## WORK ORDER
Transcribe the records below exactly as written, from the opening line through the line that contains "14. op DIRECTIONAL_ETCH".

## INFORMATION SHOWN
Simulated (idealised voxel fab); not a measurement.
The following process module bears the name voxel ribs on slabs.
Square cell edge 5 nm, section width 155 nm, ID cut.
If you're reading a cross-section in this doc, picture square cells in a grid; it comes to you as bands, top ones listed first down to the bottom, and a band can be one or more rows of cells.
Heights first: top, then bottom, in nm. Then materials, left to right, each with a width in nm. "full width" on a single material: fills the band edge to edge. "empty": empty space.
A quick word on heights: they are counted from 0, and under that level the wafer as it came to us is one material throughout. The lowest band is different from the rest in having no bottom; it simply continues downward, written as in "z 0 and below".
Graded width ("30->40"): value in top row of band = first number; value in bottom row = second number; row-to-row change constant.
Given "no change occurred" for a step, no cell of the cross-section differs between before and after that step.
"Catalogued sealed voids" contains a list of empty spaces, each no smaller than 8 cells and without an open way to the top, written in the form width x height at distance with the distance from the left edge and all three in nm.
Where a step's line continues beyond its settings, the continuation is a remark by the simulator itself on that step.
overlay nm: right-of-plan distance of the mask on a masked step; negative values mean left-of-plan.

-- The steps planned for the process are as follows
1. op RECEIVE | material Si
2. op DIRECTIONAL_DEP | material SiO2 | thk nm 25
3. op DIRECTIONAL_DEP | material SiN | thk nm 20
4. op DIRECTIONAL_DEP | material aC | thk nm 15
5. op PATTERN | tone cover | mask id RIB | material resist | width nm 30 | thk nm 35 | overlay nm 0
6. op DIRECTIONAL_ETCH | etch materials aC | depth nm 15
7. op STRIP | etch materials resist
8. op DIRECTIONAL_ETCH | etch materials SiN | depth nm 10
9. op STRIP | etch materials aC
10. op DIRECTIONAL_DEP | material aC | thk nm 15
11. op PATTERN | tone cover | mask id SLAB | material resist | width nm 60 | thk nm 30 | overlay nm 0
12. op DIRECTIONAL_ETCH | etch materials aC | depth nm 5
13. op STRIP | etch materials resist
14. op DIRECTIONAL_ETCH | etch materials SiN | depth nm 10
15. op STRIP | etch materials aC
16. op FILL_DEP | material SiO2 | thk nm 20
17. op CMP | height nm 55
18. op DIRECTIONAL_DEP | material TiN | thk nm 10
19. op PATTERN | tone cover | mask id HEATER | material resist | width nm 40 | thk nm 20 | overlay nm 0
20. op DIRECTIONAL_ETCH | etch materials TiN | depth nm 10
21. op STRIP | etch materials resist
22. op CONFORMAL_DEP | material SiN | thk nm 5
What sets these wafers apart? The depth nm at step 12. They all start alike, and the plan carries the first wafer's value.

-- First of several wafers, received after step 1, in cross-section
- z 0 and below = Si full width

## TASK RESPONSE
Simulated (idealised voxel fab); not a measurement.
The following process module bears the name voxel ribs on slabs.
Square cell edge 5 nm, section width 155 nm, ID cut.
If you're reading a cross-section in this doc, picture square cells in a grid; it comes to you as bands, top ones listed first down to the bottom, and a band can be one or more rows of cells.
Heights first: top, then bottom, in nm. Then materials, left to right, each with a width in nm. "full width" on a single material: fills the band edge to edge. "empty": empty space.
A quick word on heights: they are counted from 0, and under that level the wafer as it came to us is one material throughout. The lowest band is different from the rest in having no bottom; it simply continues downward, written as in "z 0 and below".
Graded width ("30->40"): value in top row of band = first number; value in bottom row = second number; row-to-row change constant.
Given "no change occurred" for a step, no cell of the cross-section differs between before and after that step.
"Catalogued sealed voids" contains a list of empty spaces, each no smaller than 8 cells and without an open way to the top, written in the form width x height at distance with the distance from the left edge and all three in nm.
Where a step's line continues beyond its settings, the continuation is a remark by the simulator itself on that step.
overlay nm: right-of-plan distance of the mask on a masked step; negative values mean left-of-plan.

-- The steps planned for the process are as follows
1. op RECEIVE | material Si
2. op DIRECTIONAL_DEP | material SiO2 | thk nm 25
3. op DIRECTIONAL_DEP | material SiN | thk nm 20
4. op DIRECTIONAL_DEP | material aC | thk nm 15
5. op PATTERN | tone cover | mask id RIB | material resist | width nm 30 | thk nm 35 | overlay nm 0
6. op DIRECTIONAL_ETCH | etch materials aC | depth nm 15
7. op STRIP | etch materials resist
8. op DIRECTIONAL_ETCH | etch materials SiN | depth nm 10
9. op STRIP | etch materials aC
10. op DIRECTIONAL_DEP | material aC | thk nm 15
11. op PATTERN | tone cover | mask id SLAB | material resist | width nm 60 | thk nm 30 | overlay nm 0
12. op DIRECTIONAL_ETCH | etch materials aC | depth nm 5
13. op STRIP | etch materials resist
14. op DIRECTIONAL_ETCH | etch materials SiN | depth nm 10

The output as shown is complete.